ASSIGNMENT: From the records below, copy out exactly the lines from the one containing "- 10: FILL_DEP, material SiN, thk nm 5" to the one containing "- 20: CONFORMAL_DEP, material TiN, thk nm 5", both included. Add nothing else.

GIVEN INFORMATION:
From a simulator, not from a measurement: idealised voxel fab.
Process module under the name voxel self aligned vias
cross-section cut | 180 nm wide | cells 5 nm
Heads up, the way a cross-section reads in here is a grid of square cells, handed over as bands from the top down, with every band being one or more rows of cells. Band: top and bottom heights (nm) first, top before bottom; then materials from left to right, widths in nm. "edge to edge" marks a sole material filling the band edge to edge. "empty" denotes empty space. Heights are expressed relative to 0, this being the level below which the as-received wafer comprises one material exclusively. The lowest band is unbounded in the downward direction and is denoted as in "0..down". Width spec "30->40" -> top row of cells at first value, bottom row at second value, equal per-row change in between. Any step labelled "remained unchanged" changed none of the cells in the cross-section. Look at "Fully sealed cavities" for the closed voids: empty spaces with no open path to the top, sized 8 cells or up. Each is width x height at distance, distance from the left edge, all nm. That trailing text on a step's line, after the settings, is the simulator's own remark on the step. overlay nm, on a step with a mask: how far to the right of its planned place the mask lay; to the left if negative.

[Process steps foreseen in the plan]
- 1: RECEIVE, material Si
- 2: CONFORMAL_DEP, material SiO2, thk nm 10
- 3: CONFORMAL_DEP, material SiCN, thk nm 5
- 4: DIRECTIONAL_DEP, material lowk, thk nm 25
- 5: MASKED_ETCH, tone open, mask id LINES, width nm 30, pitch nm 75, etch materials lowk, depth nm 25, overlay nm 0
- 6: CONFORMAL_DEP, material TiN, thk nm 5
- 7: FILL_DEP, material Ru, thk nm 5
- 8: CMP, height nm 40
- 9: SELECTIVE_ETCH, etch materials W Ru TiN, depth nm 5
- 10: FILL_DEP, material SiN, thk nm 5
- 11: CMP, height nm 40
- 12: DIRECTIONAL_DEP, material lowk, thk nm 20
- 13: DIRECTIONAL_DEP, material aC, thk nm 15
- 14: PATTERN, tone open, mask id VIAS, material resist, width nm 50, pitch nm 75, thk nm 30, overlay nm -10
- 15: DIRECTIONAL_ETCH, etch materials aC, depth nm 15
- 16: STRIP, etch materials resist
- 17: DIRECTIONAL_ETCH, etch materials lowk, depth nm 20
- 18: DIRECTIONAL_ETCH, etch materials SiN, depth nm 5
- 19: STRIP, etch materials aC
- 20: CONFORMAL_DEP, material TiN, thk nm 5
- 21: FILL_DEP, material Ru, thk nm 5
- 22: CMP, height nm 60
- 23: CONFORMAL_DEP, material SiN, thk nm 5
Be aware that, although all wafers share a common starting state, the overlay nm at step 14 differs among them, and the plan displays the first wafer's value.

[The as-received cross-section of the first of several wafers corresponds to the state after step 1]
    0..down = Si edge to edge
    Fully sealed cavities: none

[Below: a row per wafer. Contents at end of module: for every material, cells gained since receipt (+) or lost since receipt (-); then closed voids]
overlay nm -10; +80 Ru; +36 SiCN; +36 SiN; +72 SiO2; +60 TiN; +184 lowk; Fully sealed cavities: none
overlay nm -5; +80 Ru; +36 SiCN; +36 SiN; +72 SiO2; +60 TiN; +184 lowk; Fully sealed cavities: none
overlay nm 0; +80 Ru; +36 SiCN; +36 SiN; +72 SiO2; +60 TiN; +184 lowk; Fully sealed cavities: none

TASK OUTPUT:
- 10: FILL_DEP, material SiN, thk nm 5
- 11: CMP, height nm 40
- 12: DIRECTIONAL_DEP, material lowk, thk nm 20
- 13: DIRECTIONAL_DEP, material aC, thk nm 15
- 14: PATTERN, tone open, mask id VIAS, material resist, width nm 50, pitch nm 75, thk nm 30, overlay nm -10
- 15: DIRECTIONAL_ETCH, etch materials aC, depth nm 15
- 16: STRIP, etch materials resist
- 17: DIRECTIONAL_ETCH, etch materials lowk, depth nm 20
- 18: DIRECTIONAL_ETCH, etch materials SiN, depth nm 5
- 19: STRIP, etch materials aC
- 20: CONFORMAL_DEP, material TiN, thk nm 5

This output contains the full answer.